---- PROVIDED DATA

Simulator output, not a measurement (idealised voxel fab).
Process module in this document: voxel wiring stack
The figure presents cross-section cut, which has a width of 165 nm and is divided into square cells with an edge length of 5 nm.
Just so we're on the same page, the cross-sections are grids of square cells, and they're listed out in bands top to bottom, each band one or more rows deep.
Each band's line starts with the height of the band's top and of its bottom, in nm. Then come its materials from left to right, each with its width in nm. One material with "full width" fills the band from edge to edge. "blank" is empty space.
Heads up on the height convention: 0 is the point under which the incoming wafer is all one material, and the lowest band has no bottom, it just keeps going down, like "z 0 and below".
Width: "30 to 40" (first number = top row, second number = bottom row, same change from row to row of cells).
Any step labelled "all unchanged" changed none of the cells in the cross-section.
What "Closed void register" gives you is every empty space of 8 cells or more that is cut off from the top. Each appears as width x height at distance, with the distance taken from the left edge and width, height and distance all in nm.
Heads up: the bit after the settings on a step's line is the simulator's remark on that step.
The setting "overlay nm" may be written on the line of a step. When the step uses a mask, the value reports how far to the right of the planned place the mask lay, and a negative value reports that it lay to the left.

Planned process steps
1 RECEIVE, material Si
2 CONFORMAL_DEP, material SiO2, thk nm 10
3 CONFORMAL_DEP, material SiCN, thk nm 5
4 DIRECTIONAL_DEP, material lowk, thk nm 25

--------

_WORK ORDER_
The answer must be the same records, repeated exactly and in full.

_TASK OUTPUT_
Simulator output, not a measurement (idealised voxel fab).
Process module in this document: voxel wiring stack
The figure presents cross-section cut, which has a width of 165 nm and is divided into square cells with an edge length of 5 nm.
Just so we're on the same page, the cross-sections are grids of square cells, and they're listed out in bands top to bottom, each band one or more rows deep.
Each band's line starts with the height of the band's top and of its bottom, in nm. Then come its materials from left to right, each with its width in nm. One material with "full width" fills the band from edge to edge. "blank" is empty space.
Heads up on the height convention: 0 is the point under which the incoming wafer is all one material, and the lowest band has no bottom, it just keeps going down, like "z 0 and below".
Width: "30 to 40" (first number = top row, second number = bottom row, same change from row to row of cells).
Any step labelled "all unchanged" changed none of the cells in the cross-section.
What "Closed void register" gives you is every empty space of 8 cells or more that is cut off from the top. Each appears as width x height at distance, with the distance taken from the left edge and width, height and distance all in nm.
Heads up: the bit after the settings on a step's line is the simulator's remark on that step.
The setting "overlay nm" may be written on the line of a step. When the step uses a mask, the value reports how far to the right of the planned place the mask lay, and a negative value reports that it lay to the left.

Planned process steps
1 RECEIVE, material Si
2 CONFORMAL_DEP, material SiO2, thk nm 10
3 CONFORMAL_DEP, material SiCN, thk nm 5
4 DIRECTIONAL_DEP, material lowk, thk nm 25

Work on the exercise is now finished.